Work request: All of the data is to be repeated verbatim.

Record set:
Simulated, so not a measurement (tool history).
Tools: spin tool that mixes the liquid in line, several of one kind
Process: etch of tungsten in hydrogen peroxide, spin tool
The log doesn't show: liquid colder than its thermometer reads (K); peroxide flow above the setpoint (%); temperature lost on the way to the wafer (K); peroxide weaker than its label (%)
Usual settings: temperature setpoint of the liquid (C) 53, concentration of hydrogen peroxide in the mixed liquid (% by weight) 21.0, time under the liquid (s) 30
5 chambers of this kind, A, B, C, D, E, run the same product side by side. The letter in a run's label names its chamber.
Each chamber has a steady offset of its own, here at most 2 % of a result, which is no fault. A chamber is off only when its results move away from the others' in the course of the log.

Your solution:
Simulated, so not a measurement (tool history).
Tools: spin tool that mixes the liquid in line, several of one kind
Process: etch of tungsten in hydrogen peroxide, spin tool
The log doesn't show: liquid colder than its thermometer reads (K); peroxide flow above the setpoint (%); temperature lost on the way to the wafer (K); peroxide weaker than its label (%)
Usual settings: temperature setpoint of the liquid (C) 53, concentration of hydrogen peroxide in the mixed liquid (% by weight) 21.0, time under the liquid (s) 30
5 chambers of this kind, A, B, C, D, E, run the same product side by side. The letter in a run's label names its chamber.
Each chamber has a steady offset of its own, here at most 2 % of a result, which is no fault. A chamber is off only when its results move away from the others' in the course of the log.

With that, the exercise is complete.